*** Block opens ***

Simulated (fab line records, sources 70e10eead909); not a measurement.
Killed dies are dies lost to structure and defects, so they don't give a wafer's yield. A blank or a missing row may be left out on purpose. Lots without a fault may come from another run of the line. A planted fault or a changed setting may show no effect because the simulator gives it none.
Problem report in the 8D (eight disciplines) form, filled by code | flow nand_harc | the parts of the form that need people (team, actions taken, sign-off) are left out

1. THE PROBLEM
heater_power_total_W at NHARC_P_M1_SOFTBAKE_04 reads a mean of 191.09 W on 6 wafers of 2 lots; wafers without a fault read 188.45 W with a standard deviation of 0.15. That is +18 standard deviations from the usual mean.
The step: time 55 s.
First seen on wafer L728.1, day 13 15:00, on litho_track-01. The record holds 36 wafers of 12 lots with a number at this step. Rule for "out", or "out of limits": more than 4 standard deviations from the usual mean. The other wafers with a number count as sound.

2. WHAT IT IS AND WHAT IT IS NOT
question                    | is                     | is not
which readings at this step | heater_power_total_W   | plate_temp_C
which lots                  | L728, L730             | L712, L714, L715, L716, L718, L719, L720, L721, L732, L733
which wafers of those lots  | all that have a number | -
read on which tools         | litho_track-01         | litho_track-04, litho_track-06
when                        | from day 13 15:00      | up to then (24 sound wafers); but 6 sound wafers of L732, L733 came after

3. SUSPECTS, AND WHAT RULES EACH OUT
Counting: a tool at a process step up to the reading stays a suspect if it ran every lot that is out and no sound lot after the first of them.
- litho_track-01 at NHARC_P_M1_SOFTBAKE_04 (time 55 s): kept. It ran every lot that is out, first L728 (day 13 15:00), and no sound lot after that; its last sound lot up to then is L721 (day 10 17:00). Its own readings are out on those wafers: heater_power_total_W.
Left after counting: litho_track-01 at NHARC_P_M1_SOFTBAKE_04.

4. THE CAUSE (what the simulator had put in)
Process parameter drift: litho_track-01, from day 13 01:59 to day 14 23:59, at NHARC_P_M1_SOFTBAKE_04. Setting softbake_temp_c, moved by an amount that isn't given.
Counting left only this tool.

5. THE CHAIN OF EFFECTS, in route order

*** Block closes ***

**Assignment**
Repeat every line exactly, starting with the first line of the entries, and stop once the line containing "Killed dies are" has been given.

**Solution**
Simulated (fab line records, sources 70e10eead909); not a measurement.
Killed dies are dies lost to structure and defects, so they don't give a wafer's yield. A blank or a missing row may be left out on purpose. Lots without a fault may come from another run of the line. A planted fault or a changed setting may show no effect because the simulator gives it none.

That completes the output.